**ASSIGNMENT**
Quote exactly, and only, the lines of the material below from the line with "S2: parts of" through the line with "The listed runs".

<<<<
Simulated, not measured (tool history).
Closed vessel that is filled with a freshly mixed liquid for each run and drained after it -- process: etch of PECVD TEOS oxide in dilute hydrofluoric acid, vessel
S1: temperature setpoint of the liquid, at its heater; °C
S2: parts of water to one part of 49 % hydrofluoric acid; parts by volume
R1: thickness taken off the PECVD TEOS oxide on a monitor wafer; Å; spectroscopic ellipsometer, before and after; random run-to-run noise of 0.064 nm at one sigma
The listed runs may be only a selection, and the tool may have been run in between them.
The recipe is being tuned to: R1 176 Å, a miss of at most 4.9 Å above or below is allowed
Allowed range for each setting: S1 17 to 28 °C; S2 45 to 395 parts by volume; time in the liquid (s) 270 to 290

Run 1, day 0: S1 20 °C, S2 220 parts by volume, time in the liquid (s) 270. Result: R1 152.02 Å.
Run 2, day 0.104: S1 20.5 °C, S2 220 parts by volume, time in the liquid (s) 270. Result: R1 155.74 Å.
>>>>

**RESPONSE**
S2: parts of water to one part of 49 % hydrofluoric acid; parts by volume
R1: thickness taken off the PECVD TEOS oxide on a monitor wafer; Å; spectroscopic ellipsometer, before and after; random run-to-run noise of 0.064 nm at one sigma
The listed runs may be only a selection, and the tool may have been run in between them.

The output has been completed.